Work task |
Stopping at the line that holds "below 10: unchanged", repeat the lines below exactly, starting from the very first and including that final line.

╭─ Raw data

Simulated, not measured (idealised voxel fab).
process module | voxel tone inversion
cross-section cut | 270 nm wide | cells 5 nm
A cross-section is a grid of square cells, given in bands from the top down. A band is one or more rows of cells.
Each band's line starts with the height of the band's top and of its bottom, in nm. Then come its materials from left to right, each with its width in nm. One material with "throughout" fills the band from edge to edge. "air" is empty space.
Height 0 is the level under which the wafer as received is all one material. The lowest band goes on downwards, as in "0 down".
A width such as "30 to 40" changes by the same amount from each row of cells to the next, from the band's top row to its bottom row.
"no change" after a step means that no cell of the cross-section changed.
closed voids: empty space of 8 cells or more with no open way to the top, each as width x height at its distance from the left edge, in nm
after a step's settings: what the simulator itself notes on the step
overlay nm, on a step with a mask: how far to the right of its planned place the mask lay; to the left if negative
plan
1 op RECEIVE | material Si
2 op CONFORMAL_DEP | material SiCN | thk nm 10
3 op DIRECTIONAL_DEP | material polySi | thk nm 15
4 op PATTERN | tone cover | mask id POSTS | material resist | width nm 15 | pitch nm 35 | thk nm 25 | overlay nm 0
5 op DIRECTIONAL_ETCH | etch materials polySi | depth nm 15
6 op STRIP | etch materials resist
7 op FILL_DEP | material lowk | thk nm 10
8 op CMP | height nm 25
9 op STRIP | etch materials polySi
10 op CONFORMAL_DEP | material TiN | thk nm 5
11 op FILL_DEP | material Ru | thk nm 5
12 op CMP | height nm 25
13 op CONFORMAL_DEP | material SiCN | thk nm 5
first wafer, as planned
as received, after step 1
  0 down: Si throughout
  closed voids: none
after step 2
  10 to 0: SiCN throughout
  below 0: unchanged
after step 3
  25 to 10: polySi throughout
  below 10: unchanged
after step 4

╰─

Exercise result |
Simulated, not measured (idealised voxel fab).
process module | voxel tone inversion
cross-section cut | 270 nm wide | cells 5 nm
A cross-section is a grid of square cells, given in bands from the top down. A band is one or more rows of cells.
Each band's line starts with the height of the band's top and of its bottom, in nm. Then come its materials from left to right, each with its width in nm. One material with "throughout" fills the band from edge to edge. "air" is empty space.
Height 0 is the level under which the wafer as received is all one material. The lowest band goes on downwards, as in "0 down".
A width such as "30 to 40" changes by the same amount from each row of cells to the next, from the band's top row to its bottom row.
"no change" after a step means that no cell of the cross-section changed.
closed voids: empty space of 8 cells or more with no open way to the top, each as width x height at its distance from the left edge, in nm
after a step's settings: what the simulator itself notes on the step
overlay nm, on a step with a mask: how far to the right of its planned place the mask lay; to the left if negative
plan
1 op RECEIVE | material Si
2 op CONFORMAL_DEP | material SiCN | thk nm 10
3 op DIRECTIONAL_DEP | material polySi | thk nm 15
4 op PATTERN | tone cover | mask id POSTS | material resist | width nm 15 | pitch nm 35 | thk nm 25 | overlay nm 0
5 op DIRECTIONAL_ETCH | etch materials polySi | depth nm 15
6 op STRIP | etch materials resist
7 op FILL_DEP | material lowk | thk nm 10
8 op CMP | height nm 25
9 op STRIP | etch materials polySi
10 op CONFORMAL_DEP | material TiN | thk nm 5
11 op FILL_DEP | material Ru | thk nm 5
12 op CMP | height nm 25
13 op CONFORMAL_DEP | material SiCN | thk nm 5
first wafer, as planned
as received, after step 1
  0 down: Si throughout
  closed voids: none
after step 2
  10 to 0: SiCN throughout
  below 0: unchanged
after step 3
  25 to 10: polySi throughout
  below 10: unchanged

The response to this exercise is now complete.